◆ Recorded data ◆
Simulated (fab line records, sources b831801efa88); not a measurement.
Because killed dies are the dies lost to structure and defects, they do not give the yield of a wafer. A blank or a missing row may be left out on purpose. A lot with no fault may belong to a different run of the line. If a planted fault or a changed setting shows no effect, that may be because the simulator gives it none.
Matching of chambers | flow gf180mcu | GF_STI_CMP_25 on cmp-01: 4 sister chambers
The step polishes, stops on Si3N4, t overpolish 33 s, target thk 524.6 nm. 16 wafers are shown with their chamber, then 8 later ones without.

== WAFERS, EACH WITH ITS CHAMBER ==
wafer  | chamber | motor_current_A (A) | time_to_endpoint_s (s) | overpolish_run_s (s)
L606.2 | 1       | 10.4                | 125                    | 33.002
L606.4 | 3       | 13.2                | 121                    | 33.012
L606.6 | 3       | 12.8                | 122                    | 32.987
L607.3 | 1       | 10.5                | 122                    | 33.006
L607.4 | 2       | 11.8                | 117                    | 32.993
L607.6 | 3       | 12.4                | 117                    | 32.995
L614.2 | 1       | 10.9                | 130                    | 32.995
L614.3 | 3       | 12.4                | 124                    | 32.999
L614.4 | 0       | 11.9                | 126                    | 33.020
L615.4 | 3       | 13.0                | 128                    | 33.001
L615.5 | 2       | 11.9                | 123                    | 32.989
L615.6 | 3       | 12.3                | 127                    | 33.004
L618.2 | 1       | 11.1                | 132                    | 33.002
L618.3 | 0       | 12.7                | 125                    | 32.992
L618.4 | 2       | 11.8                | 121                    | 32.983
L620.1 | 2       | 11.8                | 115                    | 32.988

◆ Work order ◆
Repeat the records, every one of them, without any deviation.

◆ Task result ◆
Simulated (fab line records, sources b831801efa88); not a measurement.
Because killed dies are the dies lost to structure and defects, they do not give the yield of a wafer. A blank or a missing row may be left out on purpose. A lot with no fault may belong to a different run of the line. If a planted fault or a changed setting shows no effect, that may be because the simulator gives it none.
Matching of chambers | flow gf180mcu | GF_STI_CMP_25 on cmp-01: 4 sister chambers
The step polishes, stops on Si3N4, t overpolish 33 s, target thk 524.6 nm. 16 wafers are shown with their chamber, then 8 later ones without.

== WAFERS, EACH WITH ITS CHAMBER ==
wafer  | chamber | motor_current_A (A) | time_to_endpoint_s (s) | overpolish_run_s (s)
L606.2 | 1       | 10.4                | 125                    | 33.002
L606.4 | 3       | 13.2                | 121                    | 33.012
L606.6 | 3       | 12.8                | 122                    | 32.987
L607.3 | 1       | 10.5                | 122                    | 33.006
L607.4 | 2       | 11.8                | 117                    | 32.993
L607.6 | 3       | 12.4                | 117                    | 32.995
L614.2 | 1       | 10.9                | 130                    | 32.995
L614.3 | 3       | 12.4                | 124                    | 32.999
L614.4 | 0       | 11.9                | 126                    | 33.020
L615.4 | 3       | 13.0                | 128                    | 33.001
L615.5 | 2       | 11.9                | 123                    | 32.989
L615.6 | 3       | 12.3                | 127                    | 33.004
L618.2 | 1       | 11.1                | 132                    | 33.002
L618.3 | 0       | 12.7                | 125                    | 32.992
L618.4 | 2       | 11.8                | 121                    | 32.983
L620.1 | 2       | 11.8                | 115                    | 32.988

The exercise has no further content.